* * * *

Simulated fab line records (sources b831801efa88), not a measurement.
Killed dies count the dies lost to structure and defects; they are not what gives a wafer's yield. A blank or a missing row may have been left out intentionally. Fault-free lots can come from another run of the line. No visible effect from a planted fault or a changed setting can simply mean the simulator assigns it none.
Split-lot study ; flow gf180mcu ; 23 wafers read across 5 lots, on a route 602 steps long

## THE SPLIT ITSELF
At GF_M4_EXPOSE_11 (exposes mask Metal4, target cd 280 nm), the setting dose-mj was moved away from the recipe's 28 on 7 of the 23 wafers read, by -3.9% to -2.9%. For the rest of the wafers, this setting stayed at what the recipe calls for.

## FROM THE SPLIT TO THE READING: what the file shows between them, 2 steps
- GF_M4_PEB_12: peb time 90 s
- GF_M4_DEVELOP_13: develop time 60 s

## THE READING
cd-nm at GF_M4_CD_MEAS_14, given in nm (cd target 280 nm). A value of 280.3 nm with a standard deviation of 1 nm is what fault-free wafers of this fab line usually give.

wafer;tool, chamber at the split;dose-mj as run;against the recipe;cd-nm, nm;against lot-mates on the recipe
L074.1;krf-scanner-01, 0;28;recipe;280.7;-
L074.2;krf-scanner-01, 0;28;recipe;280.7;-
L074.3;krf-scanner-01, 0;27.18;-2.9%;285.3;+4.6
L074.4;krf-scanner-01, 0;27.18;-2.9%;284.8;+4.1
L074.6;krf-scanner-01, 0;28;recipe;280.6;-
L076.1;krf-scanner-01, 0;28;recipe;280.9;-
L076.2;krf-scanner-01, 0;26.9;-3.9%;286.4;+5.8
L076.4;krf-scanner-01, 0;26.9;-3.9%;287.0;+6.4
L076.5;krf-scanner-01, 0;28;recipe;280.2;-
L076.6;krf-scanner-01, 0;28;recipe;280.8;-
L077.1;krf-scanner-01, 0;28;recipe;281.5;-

* * * *

WORK REQUEST: Using the data above, print exactly the lines from the line that contains "Split-lot study ;" through the line that contains "## THE READING", with both included.

EXERCISE SOLUTION:
Split-lot study ; flow gf180mcu ; 23 wafers read across 5 lots, on a route 602 steps long

## THE SPLIT ITSELF
At GF_M4_EXPOSE_11 (exposes mask Metal4, target cd 280 nm), the setting dose-mj was moved away from the recipe's 28 on 7 of the 23 wafers read, by -3.9% to -2.9%. For the rest of the wafers, this setting stayed at what the recipe calls for.

## FROM THE SPLIT TO THE READING: what the file shows between them, 2 steps
- GF_M4_PEB_12: peb time 90 s
- GF_M4_DEVELOP_13: develop time 60 s

## THE READING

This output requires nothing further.